» Data to examine
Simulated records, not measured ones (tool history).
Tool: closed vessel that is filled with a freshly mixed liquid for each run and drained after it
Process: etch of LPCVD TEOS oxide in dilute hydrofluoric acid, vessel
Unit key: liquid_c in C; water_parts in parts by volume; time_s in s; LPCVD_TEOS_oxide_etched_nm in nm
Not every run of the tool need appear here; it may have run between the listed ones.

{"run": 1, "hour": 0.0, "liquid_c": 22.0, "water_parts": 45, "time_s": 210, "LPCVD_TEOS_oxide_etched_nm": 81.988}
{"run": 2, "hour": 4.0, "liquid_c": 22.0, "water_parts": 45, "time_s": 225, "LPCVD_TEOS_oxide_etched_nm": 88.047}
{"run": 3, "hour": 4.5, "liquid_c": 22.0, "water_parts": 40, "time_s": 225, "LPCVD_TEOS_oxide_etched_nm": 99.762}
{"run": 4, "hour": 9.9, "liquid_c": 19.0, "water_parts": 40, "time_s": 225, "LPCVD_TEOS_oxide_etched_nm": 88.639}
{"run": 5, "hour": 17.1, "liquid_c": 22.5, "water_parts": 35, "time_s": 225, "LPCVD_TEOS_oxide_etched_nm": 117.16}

» Exercise
Transcribe the full listing exactly, keeping every word as it is.

» Response box
Simulated records, not measured ones (tool history).
Tool: closed vessel that is filled with a freshly mixed liquid for each run and drained after it
Process: etch of LPCVD TEOS oxide in dilute hydrofluoric acid, vessel
Unit key: liquid_c in C; water_parts in parts by volume; time_s in s; LPCVD_TEOS_oxide_etched_nm in nm
Not every run of the tool need appear here; it may have run between the listed ones.

{"run": 1, "hour": 0.0, "liquid_c": 22.0, "water_parts": 45, "time_s": 210, "LPCVD_TEOS_oxide_etched_nm": 81.988}
{"run": 2, "hour": 4.0, "liquid_c": 22.0, "water_parts": 45, "time_s": 225, "LPCVD_TEOS_oxide_etched_nm": 88.047}
{"run": 3, "hour": 4.5, "liquid_c": 22.0, "water_parts": 40, "time_s": 225, "LPCVD_TEOS_oxide_etched_nm": 99.762}
{"run": 4, "hour": 9.9, "liquid_c": 19.0, "water_parts": 40, "time_s": 225, "LPCVD_TEOS_oxide_etched_nm": 88.639}
{"run": 5, "hour": 17.1, "liquid_c": 22.5, "water_parts": 35, "time_s": 225, "LPCVD_TEOS_oxide_etched_nm": 117.16}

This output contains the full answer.